EXCERPTED RECORDS:
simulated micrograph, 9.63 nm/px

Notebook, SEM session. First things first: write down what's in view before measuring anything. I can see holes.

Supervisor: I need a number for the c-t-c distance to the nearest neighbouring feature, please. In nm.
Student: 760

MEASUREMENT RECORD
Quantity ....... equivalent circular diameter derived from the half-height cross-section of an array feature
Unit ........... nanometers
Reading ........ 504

REQUIRED ACTION: Repeat every line of the data, exactly and in full.

EXERCISE ANSWER:
simulated micrograph, 9.63 nm/px

Notebook, SEM session. First things first: write down what's in view before measuring anything. I can see holes.

Supervisor: I need a number for the c-t-c distance to the nearest neighbouring feature, please. In nm.
Student: 760

MEASUREMENT RECORD
Quantity ....... equivalent circular diameter derived from the half-height cross-section of an array feature
Unit ........... nanometers
Reading ........ 504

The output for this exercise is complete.